- Supplied information
--- START ---

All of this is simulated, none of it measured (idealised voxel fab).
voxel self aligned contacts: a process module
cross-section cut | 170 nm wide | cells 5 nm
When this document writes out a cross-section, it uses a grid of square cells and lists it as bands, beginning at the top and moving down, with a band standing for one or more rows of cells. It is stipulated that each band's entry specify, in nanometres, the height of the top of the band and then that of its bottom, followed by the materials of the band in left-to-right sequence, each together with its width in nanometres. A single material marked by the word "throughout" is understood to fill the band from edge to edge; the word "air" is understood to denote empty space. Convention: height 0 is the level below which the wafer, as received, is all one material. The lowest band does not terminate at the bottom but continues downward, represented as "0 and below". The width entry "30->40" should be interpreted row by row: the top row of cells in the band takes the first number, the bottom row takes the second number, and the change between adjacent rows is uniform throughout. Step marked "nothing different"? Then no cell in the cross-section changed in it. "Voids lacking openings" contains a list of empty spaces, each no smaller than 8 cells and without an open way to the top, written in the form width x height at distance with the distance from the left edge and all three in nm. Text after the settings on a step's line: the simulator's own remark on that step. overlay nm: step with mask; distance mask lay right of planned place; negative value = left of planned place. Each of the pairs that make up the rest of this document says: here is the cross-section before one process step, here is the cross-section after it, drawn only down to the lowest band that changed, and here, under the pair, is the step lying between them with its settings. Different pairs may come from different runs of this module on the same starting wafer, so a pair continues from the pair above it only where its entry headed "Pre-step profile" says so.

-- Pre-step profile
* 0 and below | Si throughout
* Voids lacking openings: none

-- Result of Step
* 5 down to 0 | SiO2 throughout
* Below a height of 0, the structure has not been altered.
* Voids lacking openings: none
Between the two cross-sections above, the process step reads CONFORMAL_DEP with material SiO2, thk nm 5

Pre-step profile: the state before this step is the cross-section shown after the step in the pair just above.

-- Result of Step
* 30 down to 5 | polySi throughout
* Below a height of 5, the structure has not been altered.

--- END ---

- Work task
Output should match, line for line, the stretch of the material above from the line holding "below | Si throughout" through the line holding "5 | polySi throughout".

- Exercise response
* 0 and below | Si throughout
* Voids lacking openings: none

-- Result of Step
* 5 down to 0 | SiO2 throughout
* Below a height of 0, the structure has not been altered.
* Voids lacking openings: none
Between the two cross-sections above, the process step reads CONFORMAL_DEP with material SiO2, thk nm 5

Pre-step profile: the state before this step is the cross-section shown after the step in the pair just above.

-- Result of Step
* 30 down to 5 | polySi throughout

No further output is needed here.